▶ **Work instruction**
Retype the whole listing below, character for character.

▶ **Extracted entries**

*** Begin section ***

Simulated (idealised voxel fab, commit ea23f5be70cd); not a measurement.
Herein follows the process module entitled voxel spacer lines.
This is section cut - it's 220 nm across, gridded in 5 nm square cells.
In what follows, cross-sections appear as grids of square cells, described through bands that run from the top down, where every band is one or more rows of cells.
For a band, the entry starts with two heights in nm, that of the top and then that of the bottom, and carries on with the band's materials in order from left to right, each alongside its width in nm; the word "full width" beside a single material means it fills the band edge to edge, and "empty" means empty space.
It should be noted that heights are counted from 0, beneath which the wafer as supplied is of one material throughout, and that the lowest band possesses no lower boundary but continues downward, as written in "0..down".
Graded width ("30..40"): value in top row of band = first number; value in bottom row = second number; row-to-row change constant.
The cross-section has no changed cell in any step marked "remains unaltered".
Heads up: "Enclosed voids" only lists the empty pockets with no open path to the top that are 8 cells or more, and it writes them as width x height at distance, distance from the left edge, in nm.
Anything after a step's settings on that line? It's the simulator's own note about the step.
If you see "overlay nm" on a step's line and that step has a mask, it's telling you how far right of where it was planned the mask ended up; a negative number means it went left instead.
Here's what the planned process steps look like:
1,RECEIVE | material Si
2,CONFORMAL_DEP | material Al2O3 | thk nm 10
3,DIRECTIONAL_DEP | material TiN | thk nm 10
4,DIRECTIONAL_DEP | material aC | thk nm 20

*** End section ***

▶ **Written answer**
Simulated (idealised voxel fab, commit ea23f5be70cd); not a measurement.
Herein follows the process module entitled voxel spacer lines.
This is section cut - it's 220 nm across, gridded in 5 nm square cells.
In what follows, cross-sections appear as grids of square cells, described through bands that run from the top down, where every band is one or more rows of cells.
For a band, the entry starts with two heights in nm, that of the top and then that of the bottom, and carries on with the band's materials in order from left to right, each alongside its width in nm; the word "full width" beside a single material means it fills the band edge to edge, and "empty" means empty space.
It should be noted that heights are counted from 0, beneath which the wafer as supplied is of one material throughout, and that the lowest band possesses no lower boundary but continues downward, as written in "0..down".
Graded width ("30..40"): value in top row of band = first number; value in bottom row = second number; row-to-row change constant.
The cross-section has no changed cell in any step marked "remains unaltered".
Heads up: "Enclosed voids" only lists the empty pockets with no open path to the top that are 8 cells or more, and it writes them as width x height at distance, distance from the left edge, in nm.
Anything after a step's settings on that line? It's the simulator's own note about the step.
If you see "overlay nm" on a step's line and that step has a mask, it's telling you how far right of where it was planned the mask ended up; a negative number means it went left instead.
Here's what the planned process steps look like:
1,RECEIVE | material Si
2,CONFORMAL_DEP | material Al2O3 | thk nm 10
3,DIRECTIONAL_DEP | material TiN | thk nm 10
4,DIRECTIONAL_DEP | material aC | thk nm 20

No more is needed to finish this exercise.